*** Block opens ***

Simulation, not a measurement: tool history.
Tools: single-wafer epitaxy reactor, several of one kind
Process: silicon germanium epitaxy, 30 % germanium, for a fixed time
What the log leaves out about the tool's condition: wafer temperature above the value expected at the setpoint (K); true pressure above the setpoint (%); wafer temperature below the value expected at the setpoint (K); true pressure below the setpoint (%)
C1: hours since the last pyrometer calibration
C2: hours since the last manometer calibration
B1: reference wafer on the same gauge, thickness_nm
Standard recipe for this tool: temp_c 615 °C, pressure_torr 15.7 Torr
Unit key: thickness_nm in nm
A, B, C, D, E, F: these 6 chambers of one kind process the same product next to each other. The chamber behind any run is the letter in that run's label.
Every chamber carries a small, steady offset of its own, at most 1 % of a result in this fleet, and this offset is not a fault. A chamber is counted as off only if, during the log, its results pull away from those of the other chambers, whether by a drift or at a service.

*** Block closes ***

Your task is to repeat the data exactly, with nothing left out.

## Worked solution
Simulation, not a measurement: tool history.
Tools: single-wafer epitaxy reactor, several of one kind
Process: silicon germanium epitaxy, 30 % germanium, for a fixed time
What the log leaves out about the tool's condition: wafer temperature above the value expected at the setpoint (K); true pressure above the setpoint (%); wafer temperature below the value expected at the setpoint (K); true pressure below the setpoint (%)
C1: hours since the last pyrometer calibration
C2: hours since the last manometer calibration
B1: reference wafer on the same gauge, thickness_nm
Standard recipe for this tool: temp_c 615 °C, pressure_torr 15.7 Torr
Unit key: thickness_nm in nm
A, B, C, D, E, F: these 6 chambers of one kind process the same product next to each other. The chamber behind any run is the letter in that run's label.
Every chamber carries a small, steady offset of its own, at most 1 % of a result in this fleet, and this offset is not a fault. A chamber is counted as off only if, during the log, its results pull away from those of the other chambers, whether by a drift or at a service.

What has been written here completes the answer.